→ REQUIRED ACTION:
Your job with the data below: print everything from the line that holds "Process: lanthanum oxide" down to the line that holds "The tool's runs may not all be listed.", ends included, exactly, and nothing else.

Segment Open
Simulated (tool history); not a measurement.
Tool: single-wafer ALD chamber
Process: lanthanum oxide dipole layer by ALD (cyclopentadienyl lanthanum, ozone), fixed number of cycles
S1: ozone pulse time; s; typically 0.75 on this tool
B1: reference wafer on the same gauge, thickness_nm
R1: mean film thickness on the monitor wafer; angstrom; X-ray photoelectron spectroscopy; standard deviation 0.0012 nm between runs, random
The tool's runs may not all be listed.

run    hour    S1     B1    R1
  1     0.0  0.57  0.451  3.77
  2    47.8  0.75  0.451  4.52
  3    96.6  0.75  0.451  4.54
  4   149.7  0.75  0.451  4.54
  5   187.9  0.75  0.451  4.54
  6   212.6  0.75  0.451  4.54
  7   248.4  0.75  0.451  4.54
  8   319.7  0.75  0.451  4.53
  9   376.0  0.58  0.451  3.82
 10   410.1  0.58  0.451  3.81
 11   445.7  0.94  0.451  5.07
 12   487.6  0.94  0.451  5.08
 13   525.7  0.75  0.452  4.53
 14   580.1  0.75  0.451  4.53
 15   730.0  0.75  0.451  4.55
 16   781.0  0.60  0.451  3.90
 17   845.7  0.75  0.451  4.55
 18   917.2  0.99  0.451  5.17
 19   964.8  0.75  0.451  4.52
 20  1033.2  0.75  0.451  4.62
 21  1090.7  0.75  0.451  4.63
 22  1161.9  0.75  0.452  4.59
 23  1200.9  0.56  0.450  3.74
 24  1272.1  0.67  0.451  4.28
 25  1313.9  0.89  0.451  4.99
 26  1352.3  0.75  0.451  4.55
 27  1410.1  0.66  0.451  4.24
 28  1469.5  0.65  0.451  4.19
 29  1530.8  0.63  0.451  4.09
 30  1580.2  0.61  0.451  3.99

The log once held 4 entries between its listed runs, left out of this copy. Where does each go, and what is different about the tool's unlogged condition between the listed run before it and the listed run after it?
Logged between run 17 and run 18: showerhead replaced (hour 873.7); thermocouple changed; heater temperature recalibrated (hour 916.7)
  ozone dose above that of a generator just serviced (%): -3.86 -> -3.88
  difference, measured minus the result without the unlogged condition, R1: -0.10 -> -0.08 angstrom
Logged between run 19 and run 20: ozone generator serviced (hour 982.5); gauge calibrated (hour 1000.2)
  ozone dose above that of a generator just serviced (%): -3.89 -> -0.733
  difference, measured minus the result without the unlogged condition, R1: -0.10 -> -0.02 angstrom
Segment Closed

→ RESPONSE BOX:
Process: lanthanum oxide dipole layer by ALD (cyclopentadienyl lanthanum, ozone), fixed number of cycles
S1: ozone pulse time; s; typically 0.75 on this tool
B1: reference wafer on the same gauge, thickness_nm
R1: mean film thickness on the monitor wafer; angstrom; X-ray photoelectron spectroscopy; standard deviation 0.0012 nm between runs, random
The tool's runs may not all be listed.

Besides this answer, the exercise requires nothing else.